▶ _DATASET EXCERPTS_
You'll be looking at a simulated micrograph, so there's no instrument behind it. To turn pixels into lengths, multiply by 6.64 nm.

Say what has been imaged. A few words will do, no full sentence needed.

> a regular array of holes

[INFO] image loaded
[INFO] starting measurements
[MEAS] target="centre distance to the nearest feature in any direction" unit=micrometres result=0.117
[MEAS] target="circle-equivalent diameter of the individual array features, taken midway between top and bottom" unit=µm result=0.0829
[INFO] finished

▶ _ACTION ITEM_
Reproduce the listing word for word from its first line up to and including the line with "[INFO] starting measurements". Give no other lines.

▶ _ANSWER SECTION_
You'll be looking at a simulated micrograph, so there's no instrument behind it. To turn pixels into lengths, multiply by 6.64 nm.

Say what has been imaged. A few words will do, no full sentence needed.

> a regular array of holes

[INFO] image loaded
[INFO] starting measurements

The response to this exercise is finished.